══════════════════════════════

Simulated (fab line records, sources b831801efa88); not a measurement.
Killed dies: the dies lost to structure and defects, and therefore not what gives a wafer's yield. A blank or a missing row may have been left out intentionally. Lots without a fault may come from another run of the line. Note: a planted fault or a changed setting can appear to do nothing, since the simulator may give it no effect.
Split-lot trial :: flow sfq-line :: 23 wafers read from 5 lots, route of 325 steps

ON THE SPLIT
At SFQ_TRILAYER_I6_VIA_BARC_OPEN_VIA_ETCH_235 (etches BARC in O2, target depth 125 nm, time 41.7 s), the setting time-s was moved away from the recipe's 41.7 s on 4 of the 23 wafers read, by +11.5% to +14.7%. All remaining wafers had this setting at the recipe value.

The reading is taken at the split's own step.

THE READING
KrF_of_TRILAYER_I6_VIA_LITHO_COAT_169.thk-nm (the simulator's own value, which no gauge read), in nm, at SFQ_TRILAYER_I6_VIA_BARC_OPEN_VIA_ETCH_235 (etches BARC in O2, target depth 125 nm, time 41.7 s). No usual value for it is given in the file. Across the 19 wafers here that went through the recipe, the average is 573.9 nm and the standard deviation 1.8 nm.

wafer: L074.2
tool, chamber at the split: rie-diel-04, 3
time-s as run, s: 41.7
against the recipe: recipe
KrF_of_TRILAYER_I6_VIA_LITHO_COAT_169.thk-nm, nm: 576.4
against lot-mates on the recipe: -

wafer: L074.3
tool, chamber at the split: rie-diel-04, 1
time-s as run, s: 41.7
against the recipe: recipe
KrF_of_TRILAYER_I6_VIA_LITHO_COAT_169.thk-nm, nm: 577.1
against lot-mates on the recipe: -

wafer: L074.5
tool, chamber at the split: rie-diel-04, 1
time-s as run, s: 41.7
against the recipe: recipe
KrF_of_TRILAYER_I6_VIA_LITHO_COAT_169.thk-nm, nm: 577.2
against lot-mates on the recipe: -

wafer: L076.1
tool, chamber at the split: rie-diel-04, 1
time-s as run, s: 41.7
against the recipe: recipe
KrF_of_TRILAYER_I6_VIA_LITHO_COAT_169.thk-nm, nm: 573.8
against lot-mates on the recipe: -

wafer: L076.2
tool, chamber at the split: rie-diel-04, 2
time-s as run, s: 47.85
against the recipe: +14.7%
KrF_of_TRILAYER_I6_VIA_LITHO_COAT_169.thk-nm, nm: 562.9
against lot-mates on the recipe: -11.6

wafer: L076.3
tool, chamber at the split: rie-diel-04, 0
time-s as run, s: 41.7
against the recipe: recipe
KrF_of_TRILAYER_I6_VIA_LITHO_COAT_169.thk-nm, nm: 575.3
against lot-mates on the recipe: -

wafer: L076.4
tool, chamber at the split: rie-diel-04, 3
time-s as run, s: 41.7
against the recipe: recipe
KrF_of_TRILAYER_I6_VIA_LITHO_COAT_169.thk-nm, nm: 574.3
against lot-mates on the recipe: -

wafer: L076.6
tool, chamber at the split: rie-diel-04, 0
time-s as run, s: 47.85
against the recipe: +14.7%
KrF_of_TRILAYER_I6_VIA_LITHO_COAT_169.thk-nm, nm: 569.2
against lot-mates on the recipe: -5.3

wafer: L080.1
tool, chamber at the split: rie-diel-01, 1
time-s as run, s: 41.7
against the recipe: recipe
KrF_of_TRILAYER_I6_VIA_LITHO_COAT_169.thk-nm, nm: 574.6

══════════════════════════════

Work task: Reproduce only what lies between the start of the listing above and the end of the line containing "ON THE SPLIT", keeping every line exact.

Solution:
Simulated (fab line records, sources b831801efa88); not a measurement.
Killed dies: the dies lost to structure and defects, and therefore not what gives a wafer's yield. A blank or a missing row may have been left out intentionally. Lots without a fault may come from another run of the line. Note: a planted fault or a changed setting can appear to do nothing, since the simulator may give it no effect.
Split-lot trial :: flow sfq-line :: 23 wafers read from 5 lots, route of 325 steps

ON THE SPLIT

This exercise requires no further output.